--- INFORMATION SHOWN Enclosed Below ---

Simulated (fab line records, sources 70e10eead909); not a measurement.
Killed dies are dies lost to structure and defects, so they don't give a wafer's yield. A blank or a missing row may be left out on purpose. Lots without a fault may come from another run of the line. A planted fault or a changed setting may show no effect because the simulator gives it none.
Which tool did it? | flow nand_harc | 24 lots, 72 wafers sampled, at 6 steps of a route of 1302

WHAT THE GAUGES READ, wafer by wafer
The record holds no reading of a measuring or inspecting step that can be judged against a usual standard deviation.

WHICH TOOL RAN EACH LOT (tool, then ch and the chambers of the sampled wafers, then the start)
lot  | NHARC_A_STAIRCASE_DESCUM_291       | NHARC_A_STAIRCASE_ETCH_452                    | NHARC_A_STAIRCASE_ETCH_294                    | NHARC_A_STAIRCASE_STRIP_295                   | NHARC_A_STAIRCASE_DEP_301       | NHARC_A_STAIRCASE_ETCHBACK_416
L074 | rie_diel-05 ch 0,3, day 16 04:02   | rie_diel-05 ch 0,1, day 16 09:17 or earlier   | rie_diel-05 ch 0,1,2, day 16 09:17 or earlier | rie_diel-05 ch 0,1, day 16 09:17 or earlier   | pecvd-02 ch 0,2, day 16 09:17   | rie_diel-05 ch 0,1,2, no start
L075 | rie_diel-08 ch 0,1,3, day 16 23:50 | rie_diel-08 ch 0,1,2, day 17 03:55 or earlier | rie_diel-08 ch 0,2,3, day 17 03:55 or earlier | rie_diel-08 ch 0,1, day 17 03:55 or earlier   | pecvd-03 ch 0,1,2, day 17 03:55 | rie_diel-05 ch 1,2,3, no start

--- End of Enclosed INFORMATION SHOWN ---

## ASSIGNMENT
Within the material above, copy exactly the lines from the line that holds "The record holds" up to and including the line that holds "WHICH TOOL RAN".

## RESULT
The record holds no reading of a measuring or inspecting step that can be judged against a usual standard deviation.

WHICH TOOL RAN EACH LOT (tool, then ch and the chambers of the sampled wafers, then the start)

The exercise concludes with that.